**Work task**.
Beginning with the first entry, set down each one exactly as shown.

**Data section**.
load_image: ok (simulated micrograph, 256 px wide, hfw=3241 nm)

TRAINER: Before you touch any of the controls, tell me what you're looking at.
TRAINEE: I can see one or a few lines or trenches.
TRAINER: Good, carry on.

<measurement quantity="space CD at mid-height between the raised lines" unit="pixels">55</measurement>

**Solution**.
load_image: ok (simulated micrograph, 256 px wide, hfw=3241 nm)

TRAINER: Before you touch any of the controls, tell me what you're looking at.
TRAINEE: I can see one or a few lines or trenches.
TRAINER: Good, carry on.

<measurement quantity="space CD at mid-height between the raised lines" unit="pixels">55</measurement>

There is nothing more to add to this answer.